--

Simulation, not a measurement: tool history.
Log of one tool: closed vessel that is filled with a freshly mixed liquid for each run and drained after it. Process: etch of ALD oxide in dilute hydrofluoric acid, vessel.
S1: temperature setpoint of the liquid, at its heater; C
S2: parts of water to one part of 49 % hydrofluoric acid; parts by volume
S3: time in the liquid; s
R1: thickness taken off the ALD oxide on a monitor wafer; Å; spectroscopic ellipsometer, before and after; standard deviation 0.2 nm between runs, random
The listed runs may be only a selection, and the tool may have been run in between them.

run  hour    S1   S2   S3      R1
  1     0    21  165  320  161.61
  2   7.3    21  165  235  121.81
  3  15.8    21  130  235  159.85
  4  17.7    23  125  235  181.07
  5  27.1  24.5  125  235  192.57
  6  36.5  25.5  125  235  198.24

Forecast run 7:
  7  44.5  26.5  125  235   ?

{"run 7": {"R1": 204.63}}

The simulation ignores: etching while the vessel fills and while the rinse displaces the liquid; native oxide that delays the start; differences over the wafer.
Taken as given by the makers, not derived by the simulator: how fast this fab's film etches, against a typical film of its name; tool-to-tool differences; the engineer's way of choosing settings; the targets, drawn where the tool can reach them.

--

(Work order):
Starting with the first line of the listing above and ending with the line that holds "R1: thickness taken", return those lines exactly as written, both included.

(Task response):
Simulation, not a measurement: tool history.
Log of one tool: closed vessel that is filled with a freshly mixed liquid for each run and drained after it. Process: etch of ALD oxide in dilute hydrofluoric acid, vessel.
S1: temperature setpoint of the liquid, at its heater; C
S2: parts of water to one part of 49 % hydrofluoric acid; parts by volume
S3: time in the liquid; s
R1: thickness taken off the ALD oxide on a monitor wafer; Å; spectroscopic ellipsometer, before and after; standard deviation 0.2 nm between runs, random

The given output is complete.